[[ Record set open ]]

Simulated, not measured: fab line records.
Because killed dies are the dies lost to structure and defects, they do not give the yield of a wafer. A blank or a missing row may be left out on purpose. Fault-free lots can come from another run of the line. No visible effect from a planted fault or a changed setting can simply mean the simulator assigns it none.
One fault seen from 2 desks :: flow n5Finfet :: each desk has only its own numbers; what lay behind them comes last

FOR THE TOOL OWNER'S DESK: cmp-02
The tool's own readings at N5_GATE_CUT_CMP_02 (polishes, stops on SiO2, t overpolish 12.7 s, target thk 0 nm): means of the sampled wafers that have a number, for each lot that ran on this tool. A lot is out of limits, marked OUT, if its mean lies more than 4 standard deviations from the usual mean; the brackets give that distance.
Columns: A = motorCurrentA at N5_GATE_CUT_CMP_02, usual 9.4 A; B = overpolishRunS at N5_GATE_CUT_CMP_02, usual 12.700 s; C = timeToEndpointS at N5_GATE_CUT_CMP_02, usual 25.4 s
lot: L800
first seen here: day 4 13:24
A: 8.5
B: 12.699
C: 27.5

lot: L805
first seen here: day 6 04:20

[[ Record set closed ]]

■ Assignment ■
All of the material should be given again, character for character.

■ Answer box ■
Simulated, not measured: fab line records.
Because killed dies are the dies lost to structure and defects, they do not give the yield of a wafer. A blank or a missing row may be left out on purpose. Fault-free lots can come from another run of the line. No visible effect from a planted fault or a changed setting can simply mean the simulator assigns it none.
One fault seen from 2 desks :: flow n5Finfet :: each desk has only its own numbers; what lay behind them comes last

FOR THE TOOL OWNER'S DESK: cmp-02
The tool's own readings at N5_GATE_CUT_CMP_02 (polishes, stops on SiO2, t overpolish 12.7 s, target thk 0 nm): means of the sampled wafers that have a number, for each lot that ran on this tool. A lot is out of limits, marked OUT, if its mean lies more than 4 standard deviations from the usual mean; the brackets give that distance.
Columns: A = motorCurrentA at N5_GATE_CUT_CMP_02, usual 9.4 A; B = overpolishRunS at N5_GATE_CUT_CMP_02, usual 12.700 s; C = timeToEndpointS at N5_GATE_CUT_CMP_02, usual 25.4 s
lot: L800
first seen here: day 4 13:24
A: 8.5
B: 12.699
C: 27.5

lot: L805
first seen here: day 6 04:20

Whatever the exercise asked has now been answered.